Work instruction: Scan the records beneath this line for the line holding "C2: hours of" and the line holding "R1: highest temperature", then transcribe exactly those two and all lines between.

[[ Data, beginning ]]

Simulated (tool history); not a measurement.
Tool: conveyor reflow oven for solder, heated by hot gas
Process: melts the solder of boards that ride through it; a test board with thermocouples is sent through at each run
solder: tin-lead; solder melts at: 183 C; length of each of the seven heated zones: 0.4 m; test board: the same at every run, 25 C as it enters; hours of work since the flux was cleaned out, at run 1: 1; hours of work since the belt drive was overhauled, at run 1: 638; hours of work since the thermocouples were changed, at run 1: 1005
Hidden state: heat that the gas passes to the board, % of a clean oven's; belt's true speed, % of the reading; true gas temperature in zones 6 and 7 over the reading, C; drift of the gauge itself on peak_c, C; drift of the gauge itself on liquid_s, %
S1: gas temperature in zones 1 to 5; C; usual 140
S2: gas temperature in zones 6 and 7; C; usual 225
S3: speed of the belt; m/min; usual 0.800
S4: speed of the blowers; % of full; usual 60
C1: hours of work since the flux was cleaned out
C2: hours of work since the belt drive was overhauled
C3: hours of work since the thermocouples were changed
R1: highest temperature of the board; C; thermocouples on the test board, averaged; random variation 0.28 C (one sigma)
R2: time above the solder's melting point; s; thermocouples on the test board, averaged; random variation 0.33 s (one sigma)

[[ Data, end ]]

Your solution:
C2: hours of work since the belt drive was overhauled
C3: hours of work since the thermocouples were changed
R1: highest temperature of the board; C; thermocouples on the test board, averaged; random variation 0.28 C (one sigma)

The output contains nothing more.